## Action item
Give the entries again, exactly as they stand.

## Given data
****************************************

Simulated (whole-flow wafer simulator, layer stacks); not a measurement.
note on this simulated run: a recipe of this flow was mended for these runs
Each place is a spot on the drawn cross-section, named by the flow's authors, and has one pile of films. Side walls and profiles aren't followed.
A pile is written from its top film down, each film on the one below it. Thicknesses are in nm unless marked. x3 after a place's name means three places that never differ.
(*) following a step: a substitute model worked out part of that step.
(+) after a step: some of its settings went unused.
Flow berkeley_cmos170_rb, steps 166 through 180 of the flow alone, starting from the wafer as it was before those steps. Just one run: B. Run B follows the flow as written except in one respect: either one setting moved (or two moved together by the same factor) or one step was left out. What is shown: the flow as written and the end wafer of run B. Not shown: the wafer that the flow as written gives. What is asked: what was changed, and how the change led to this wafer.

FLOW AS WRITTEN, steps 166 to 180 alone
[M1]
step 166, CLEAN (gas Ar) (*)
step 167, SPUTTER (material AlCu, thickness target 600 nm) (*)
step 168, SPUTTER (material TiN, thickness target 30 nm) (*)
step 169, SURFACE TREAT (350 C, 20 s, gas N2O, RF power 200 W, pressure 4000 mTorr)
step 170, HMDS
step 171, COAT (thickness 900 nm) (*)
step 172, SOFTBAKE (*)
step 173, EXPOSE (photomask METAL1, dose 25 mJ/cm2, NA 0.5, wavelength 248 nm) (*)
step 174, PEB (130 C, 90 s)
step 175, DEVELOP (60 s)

****************************************

## Your solution
Simulated (whole-flow wafer simulator, layer stacks); not a measurement.
note on this simulated run: a recipe of this flow was mended for these runs
Each place is a spot on the drawn cross-section, named by the flow's authors, and has one pile of films. Side walls and profiles aren't followed.
A pile is written from its top film down, each film on the one below it. Thicknesses are in nm unless marked. x3 after a place's name means three places that never differ.
(*) following a step: a substitute model worked out part of that step.
(+) after a step: some of its settings went unused.
Flow berkeley_cmos170_rb, steps 166 through 180 of the flow alone, starting from the wafer as it was before those steps. Just one run: B. Run B follows the flow as written except in one respect: either one setting moved (or two moved together by the same factor) or one step was left out. What is shown: the flow as written and the end wafer of run B. Not shown: the wafer that the flow as written gives. What is asked: what was changed, and how the change led to this wafer.

FLOW AS WRITTEN, steps 166 to 180 alone
[M1]
step 166, CLEAN (gas Ar) (*)
step 167, SPUTTER (material AlCu, thickness target 600 nm) (*)
step 168, SPUTTER (material TiN, thickness target 30 nm) (*)
step 169, SURFACE TREAT (350 C, 20 s, gas N2O, RF power 200 W, pressure 4000 mTorr)
step 170, HMDS
step 171, COAT (thickness 900 nm) (*)
step 172, SOFTBAKE (*)
step 173, EXPOSE (photomask METAL1, dose 25 mJ/cm2, NA 0.5, wavelength 248 nm) (*)
step 174, PEB (130 C, 90 s)
step 175, DEVELOP (60 s)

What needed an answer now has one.